Work request.
Your job is to retype the whole listing exactly.

++++ Study material ++++

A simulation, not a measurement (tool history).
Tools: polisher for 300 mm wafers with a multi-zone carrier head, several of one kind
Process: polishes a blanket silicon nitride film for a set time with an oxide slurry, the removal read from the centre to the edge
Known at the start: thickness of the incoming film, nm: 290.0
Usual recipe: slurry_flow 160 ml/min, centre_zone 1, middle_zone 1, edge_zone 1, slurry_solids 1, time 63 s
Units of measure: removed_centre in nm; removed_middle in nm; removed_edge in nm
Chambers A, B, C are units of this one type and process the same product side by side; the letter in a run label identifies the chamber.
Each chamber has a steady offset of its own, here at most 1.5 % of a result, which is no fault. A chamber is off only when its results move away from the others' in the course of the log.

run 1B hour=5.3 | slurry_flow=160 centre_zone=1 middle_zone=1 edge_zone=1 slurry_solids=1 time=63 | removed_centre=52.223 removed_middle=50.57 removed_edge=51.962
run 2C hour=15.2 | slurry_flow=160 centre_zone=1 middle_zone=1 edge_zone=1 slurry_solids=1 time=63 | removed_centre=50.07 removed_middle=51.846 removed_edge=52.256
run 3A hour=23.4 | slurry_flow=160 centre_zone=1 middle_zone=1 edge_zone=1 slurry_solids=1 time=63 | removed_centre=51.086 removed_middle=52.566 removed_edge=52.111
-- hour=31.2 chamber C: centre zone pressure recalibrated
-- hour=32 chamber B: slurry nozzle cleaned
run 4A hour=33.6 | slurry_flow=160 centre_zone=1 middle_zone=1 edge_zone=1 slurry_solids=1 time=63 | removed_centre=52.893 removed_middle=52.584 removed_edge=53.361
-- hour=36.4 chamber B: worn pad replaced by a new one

++++

Exercise response.
A simulation, not a measurement (tool history).
Tools: polisher for 300 mm wafers with a multi-zone carrier head, several of one kind
Process: polishes a blanket silicon nitride film for a set time with an oxide slurry, the removal read from the centre to the edge
Known at the start: thickness of the incoming film, nm: 290.0
Usual recipe: slurry_flow 160 ml/min, centre_zone 1, middle_zone 1, edge_zone 1, slurry_solids 1, time 63 s
Units of measure: removed_centre in nm; removed_middle in nm; removed_edge in nm
Chambers A, B, C are units of this one type and process the same product side by side; the letter in a run label identifies the chamber.
Each chamber has a steady offset of its own, here at most 1.5 % of a result, which is no fault. A chamber is off only when its results move away from the others' in the course of the log.

run 1B hour=5.3 | slurry_flow=160 centre_zone=1 middle_zone=1 edge_zone=1 slurry_solids=1 time=63 | removed_centre=52.223 removed_middle=50.57 removed_edge=51.962
run 2C hour=15.2 | slurry_flow=160 centre_zone=1 middle_zone=1 edge_zone=1 slurry_solids=1 time=63 | removed_centre=50.07 removed_middle=51.846 removed_edge=52.256
run 3A hour=23.4 | slurry_flow=160 centre_zone=1 middle_zone=1 edge_zone=1 slurry_solids=1 time=63 | removed_centre=51.086 removed_middle=52.566 removed_edge=52.111
-- hour=31.2 chamber C: centre zone pressure recalibrated
-- hour=32 chamber B: slurry nozzle cleaned
run 4A hour=33.6 | slurry_flow=160 centre_zone=1 middle_zone=1 edge_zone=1 slurry_solids=1 time=63 | removed_centre=52.893 removed_middle=52.584 removed_edge=53.361
-- hour=36.4 chamber B: worn pad replaced by a new one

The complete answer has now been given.